RECORD EXTRACTS:
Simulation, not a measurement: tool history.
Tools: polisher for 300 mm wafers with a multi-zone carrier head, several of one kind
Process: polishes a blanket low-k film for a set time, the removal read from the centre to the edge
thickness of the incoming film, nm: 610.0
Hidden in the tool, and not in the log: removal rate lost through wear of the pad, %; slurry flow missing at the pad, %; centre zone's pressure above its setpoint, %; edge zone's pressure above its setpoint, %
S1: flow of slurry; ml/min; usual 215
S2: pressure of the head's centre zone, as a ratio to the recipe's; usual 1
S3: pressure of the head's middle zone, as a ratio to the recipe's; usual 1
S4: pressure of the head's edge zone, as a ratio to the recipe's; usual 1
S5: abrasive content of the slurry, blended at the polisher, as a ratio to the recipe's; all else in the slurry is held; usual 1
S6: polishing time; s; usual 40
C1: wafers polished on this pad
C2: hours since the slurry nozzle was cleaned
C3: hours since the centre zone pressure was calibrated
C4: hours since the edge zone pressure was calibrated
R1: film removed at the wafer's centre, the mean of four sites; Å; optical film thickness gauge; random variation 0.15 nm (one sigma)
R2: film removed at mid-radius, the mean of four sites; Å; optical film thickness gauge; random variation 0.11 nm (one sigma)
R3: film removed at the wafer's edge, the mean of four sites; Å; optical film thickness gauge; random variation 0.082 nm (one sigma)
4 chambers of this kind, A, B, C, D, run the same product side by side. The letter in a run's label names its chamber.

ASSIGNED TASK: Using only the listing above, restate exactly the lines from the line containing "C3: hours since" through the line containing "R3: film removed", both included.

ANSWER SPACE:
C3: hours since the centre zone pressure was calibrated
C4: hours since the edge zone pressure was calibrated
R1: film removed at the wafer's centre, the mean of four sites; Å; optical film thickness gauge; random variation 0.15 nm (one sigma)
R2: film removed at mid-radius, the mean of four sites; Å; optical film thickness gauge; random variation 0.11 nm (one sigma)
R3: film removed at the wafer's edge, the mean of four sites; Å; optical film thickness gauge; random variation 0.082 nm (one sigma)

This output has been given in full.